STUDY MATERIAL Block Start

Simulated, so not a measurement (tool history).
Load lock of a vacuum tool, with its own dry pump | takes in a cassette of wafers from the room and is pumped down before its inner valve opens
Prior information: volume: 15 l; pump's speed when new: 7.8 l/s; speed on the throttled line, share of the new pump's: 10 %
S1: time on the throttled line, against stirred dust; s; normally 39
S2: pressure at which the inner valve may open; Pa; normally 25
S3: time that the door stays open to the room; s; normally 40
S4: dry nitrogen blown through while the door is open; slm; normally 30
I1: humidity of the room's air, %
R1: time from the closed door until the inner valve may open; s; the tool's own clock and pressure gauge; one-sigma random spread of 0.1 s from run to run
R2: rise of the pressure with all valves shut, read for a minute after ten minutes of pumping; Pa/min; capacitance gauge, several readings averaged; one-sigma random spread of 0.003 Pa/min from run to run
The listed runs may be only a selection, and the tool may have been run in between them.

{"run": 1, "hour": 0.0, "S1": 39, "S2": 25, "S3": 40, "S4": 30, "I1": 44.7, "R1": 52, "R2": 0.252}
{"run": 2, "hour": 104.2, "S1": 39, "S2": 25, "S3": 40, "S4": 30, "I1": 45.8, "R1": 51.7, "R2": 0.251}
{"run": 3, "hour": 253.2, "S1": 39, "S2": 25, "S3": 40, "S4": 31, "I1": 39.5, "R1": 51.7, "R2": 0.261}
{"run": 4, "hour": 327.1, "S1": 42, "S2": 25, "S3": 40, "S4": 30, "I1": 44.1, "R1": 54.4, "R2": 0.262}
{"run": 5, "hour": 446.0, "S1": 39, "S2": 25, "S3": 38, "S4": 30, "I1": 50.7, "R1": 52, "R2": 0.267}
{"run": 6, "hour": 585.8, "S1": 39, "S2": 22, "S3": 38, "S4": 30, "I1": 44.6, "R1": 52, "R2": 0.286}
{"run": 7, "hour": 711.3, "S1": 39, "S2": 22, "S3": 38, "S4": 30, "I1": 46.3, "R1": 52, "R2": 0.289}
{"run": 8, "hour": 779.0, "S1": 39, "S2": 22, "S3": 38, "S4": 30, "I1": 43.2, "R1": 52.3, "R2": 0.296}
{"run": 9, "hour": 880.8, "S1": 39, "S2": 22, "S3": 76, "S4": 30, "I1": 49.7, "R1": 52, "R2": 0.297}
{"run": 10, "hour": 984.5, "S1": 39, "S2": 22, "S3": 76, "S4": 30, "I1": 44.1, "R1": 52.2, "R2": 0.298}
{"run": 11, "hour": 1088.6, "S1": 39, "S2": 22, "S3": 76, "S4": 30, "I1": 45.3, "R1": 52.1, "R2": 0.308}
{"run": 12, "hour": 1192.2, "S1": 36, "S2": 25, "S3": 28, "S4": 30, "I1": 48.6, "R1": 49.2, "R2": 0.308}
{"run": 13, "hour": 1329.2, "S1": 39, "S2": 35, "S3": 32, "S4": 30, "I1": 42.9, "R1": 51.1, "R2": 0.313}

STUDY MATERIAL Block End

WORK REQUEST
Using only the entries above, output the line with "R1: time from", the line with "The listed runs", and all lines between them, exactly as they stand.

EXERCISE RESPONSE
R1: time from the closed door until the inner valve may open; s; the tool's own clock and pressure gauge; one-sigma random spread of 0.1 s from run to run
R2: rise of the pressure with all valves shut, read for a minute after ten minutes of pumping; Pa/min; capacitance gauge, several readings averaged; one-sigma random spread of 0.003 Pa/min from run to run
The listed runs may be only a selection, and the tool may have been run in between them.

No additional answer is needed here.